##### Data to examine

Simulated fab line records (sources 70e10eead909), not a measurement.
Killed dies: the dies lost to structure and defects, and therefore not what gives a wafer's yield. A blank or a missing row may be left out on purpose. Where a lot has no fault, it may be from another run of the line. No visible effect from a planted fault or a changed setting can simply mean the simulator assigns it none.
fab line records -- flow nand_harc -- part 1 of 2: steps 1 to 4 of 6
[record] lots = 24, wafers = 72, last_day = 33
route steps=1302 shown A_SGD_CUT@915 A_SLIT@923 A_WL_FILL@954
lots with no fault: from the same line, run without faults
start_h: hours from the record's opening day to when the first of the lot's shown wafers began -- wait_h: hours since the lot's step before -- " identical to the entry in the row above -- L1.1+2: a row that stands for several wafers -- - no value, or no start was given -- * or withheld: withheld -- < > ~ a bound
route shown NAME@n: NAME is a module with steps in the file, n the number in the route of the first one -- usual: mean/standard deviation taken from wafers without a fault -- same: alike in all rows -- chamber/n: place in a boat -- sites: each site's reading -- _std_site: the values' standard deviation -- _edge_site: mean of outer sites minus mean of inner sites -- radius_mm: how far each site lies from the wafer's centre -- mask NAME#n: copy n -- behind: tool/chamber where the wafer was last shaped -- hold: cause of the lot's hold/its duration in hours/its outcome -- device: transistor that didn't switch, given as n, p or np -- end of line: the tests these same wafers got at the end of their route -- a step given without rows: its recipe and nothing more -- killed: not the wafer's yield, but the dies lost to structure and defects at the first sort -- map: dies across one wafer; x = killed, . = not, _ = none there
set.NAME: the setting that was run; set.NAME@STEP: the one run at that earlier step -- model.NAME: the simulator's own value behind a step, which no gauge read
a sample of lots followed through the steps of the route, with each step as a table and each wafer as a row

##########

Task item →
Each line in the entries above, starting at the line with "lots with no" and ending at the line with "start_h: hours from", is to be printed exactly, and only those lines.

Exercise result →
lots with no fault: from the same line, run without faults
start_h: hours from the record's opening day to when the first of the lot's shown wafers began -- wait_h: hours since the lot's step before -- " identical to the entry in the row above -- L1.1+2: a row that stands for several wafers -- - no value, or no start was given -- * or withheld: withheld -- < > ~ a bound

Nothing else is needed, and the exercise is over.